#### RECORDED INFORMATION:
________
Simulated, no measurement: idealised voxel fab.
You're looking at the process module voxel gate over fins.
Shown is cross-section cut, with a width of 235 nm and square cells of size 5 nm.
________

Repeat the data above, word for word.

Simulated, no measurement: idealised voxel fab.
You're looking at the process module voxel gate over fins.
Shown is cross-section cut, with a width of 235 nm and square cells of size 5 nm.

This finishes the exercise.